Exercise: After repeating the line containing "L857 | day 16 07:23", stop; until then, repeat each line of the listing below exactly, starting with the first.

══ Dataset excerpts

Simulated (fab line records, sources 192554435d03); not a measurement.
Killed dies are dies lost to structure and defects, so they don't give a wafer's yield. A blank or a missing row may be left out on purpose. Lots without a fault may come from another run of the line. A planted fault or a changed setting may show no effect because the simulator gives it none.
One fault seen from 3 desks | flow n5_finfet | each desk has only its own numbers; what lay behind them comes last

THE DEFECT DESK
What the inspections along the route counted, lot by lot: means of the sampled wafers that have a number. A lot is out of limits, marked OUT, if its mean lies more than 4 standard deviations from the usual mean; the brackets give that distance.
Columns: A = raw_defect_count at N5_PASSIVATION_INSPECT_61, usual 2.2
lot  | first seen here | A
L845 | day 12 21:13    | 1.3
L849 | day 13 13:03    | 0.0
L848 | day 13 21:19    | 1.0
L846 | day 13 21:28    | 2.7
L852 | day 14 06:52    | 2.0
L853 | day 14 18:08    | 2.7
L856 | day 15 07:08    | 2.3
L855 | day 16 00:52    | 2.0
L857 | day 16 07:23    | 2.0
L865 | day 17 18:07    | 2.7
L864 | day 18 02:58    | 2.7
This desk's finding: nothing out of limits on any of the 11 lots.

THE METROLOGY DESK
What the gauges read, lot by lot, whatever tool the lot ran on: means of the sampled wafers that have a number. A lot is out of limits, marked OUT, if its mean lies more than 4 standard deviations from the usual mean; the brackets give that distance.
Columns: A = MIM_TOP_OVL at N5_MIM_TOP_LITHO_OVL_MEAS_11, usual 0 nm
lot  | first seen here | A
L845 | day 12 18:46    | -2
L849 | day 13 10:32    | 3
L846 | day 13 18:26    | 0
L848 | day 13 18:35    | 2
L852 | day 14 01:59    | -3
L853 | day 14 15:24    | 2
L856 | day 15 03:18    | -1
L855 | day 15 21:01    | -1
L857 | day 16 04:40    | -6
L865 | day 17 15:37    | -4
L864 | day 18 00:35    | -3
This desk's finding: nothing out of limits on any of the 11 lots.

════

Response area:
Simulated (fab line records, sources 192554435d03); not a measurement.
Killed dies are dies lost to structure and defects, so they don't give a wafer's yield. A blank or a missing row may be left out on purpose. Lots without a fault may come from another run of the line. A planted fault or a changed setting may show no effect because the simulator gives it none.
One fault seen from 3 desks | flow n5_finfet | each desk has only its own numbers; what lay behind them comes last

THE DEFECT DESK
What the inspections along the route counted, lot by lot: means of the sampled wafers that have a number. A lot is out of limits, marked OUT, if its mean lies more than 4 standard deviations from the usual mean; the brackets give that distance.
Columns: A = raw_defect_count at N5_PASSIVATION_INSPECT_61, usual 2.2
lot  | first seen here | A
L845 | day 12 21:13    | 1.3
L849 | day 13 13:03    | 0.0
L848 | day 13 21:19    | 1.0
L846 | day 13 21:28    | 2.7
L852 | day 14 06:52    | 2.0
L853 | day 14 18:08    | 2.7
L856 | day 15 07:08    | 2.3
L855 | day 16 00:52    | 2.0
L857 | day 16 07:23    | 2.0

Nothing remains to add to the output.